◆ ◆ ◆ ◆ ◆ ◆ ◆

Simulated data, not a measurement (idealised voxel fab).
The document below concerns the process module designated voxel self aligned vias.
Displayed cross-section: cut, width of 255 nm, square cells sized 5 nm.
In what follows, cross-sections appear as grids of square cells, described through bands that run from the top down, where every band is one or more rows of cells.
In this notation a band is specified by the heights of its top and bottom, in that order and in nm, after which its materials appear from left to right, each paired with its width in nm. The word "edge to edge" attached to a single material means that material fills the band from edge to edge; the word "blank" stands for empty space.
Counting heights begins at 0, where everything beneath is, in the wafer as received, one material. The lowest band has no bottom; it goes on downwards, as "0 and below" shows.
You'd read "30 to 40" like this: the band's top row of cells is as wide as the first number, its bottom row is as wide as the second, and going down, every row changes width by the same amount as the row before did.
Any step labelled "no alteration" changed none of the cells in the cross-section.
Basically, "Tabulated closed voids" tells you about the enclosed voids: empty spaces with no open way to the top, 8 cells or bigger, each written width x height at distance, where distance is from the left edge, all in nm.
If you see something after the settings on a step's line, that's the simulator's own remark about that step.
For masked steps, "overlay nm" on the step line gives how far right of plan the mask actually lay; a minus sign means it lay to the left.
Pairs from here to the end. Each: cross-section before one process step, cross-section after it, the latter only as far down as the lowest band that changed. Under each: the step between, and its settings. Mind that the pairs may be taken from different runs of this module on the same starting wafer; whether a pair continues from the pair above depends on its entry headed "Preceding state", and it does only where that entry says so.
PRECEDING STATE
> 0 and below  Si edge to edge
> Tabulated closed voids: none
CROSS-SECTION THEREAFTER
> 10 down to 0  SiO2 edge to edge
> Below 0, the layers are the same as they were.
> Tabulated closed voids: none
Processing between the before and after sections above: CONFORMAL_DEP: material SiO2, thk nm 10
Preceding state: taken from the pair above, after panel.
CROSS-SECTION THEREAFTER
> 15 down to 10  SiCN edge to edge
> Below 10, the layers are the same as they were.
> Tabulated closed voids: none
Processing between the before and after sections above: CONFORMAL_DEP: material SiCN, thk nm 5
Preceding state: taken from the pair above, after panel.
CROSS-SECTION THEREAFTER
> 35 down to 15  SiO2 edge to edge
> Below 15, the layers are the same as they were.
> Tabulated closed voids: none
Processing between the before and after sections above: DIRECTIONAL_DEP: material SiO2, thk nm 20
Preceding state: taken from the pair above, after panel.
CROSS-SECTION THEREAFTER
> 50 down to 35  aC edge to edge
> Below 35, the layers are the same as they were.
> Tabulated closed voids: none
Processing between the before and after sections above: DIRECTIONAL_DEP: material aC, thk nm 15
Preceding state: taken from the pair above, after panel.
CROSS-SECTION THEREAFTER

◆ ◆ ◆ ◆ ◆ ◆ ◆

WORK ITEM
Reproduce the entries above exactly, starting at their first line and finishing with the line that contains "Displayed cross-section: cut, width".

EXERCISE RESULT
Simulated data, not a measurement (idealised voxel fab).
The document below concerns the process module designated voxel self aligned vias.
Displayed cross-section: cut, width of 255 nm, square cells sized 5 nm.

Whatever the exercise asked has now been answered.